──────── Information provided

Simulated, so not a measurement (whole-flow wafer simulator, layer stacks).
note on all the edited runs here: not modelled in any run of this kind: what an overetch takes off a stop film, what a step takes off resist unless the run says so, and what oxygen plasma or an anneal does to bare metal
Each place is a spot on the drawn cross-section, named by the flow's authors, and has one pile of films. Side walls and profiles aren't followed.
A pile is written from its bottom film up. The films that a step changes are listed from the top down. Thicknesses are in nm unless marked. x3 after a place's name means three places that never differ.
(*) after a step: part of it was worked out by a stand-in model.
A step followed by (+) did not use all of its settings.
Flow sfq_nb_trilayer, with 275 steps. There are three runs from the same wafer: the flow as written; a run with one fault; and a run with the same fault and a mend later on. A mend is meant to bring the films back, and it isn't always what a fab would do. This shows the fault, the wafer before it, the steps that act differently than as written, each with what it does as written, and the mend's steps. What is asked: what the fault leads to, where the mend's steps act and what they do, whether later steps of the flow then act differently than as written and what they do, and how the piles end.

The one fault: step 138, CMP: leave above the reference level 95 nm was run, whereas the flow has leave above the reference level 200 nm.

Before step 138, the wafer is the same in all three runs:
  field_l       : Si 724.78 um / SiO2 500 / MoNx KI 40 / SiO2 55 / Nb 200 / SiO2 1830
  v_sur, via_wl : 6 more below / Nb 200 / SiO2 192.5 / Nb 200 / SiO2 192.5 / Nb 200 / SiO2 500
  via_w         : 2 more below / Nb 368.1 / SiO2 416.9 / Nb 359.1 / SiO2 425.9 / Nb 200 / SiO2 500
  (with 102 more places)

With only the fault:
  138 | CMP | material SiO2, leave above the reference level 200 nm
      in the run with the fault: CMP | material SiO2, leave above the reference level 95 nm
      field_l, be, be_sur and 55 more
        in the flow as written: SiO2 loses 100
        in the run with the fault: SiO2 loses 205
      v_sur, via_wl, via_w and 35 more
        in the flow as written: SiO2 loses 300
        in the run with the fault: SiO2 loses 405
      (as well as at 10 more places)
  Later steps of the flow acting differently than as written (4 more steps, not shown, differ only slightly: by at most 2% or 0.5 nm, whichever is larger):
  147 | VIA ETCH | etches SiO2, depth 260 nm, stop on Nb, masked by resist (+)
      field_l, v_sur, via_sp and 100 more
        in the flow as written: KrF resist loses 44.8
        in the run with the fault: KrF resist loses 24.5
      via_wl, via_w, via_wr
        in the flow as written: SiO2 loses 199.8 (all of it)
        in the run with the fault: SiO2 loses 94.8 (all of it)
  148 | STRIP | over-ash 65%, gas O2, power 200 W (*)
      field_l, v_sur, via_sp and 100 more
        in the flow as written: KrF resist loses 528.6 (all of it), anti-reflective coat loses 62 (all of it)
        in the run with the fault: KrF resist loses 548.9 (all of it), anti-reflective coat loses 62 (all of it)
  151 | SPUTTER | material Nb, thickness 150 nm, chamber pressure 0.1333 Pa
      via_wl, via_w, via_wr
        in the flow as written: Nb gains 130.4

────────────────

**Required action**
The answer should hold only the lines from the start of the records above through the line containing "Each place is", each set down exactly.

**Exercise result**
Simulated, so not a measurement (whole-flow wafer simulator, layer stacks).
note on all the edited runs here: not modelled in any run of this kind: what an overetch takes off a stop film, what a step takes off resist unless the run says so, and what oxygen plasma or an anneal does to bare metal
Each place is a spot on the drawn cross-section, named by the flow's authors, and has one pile of films. Side walls and profiles aren't followed.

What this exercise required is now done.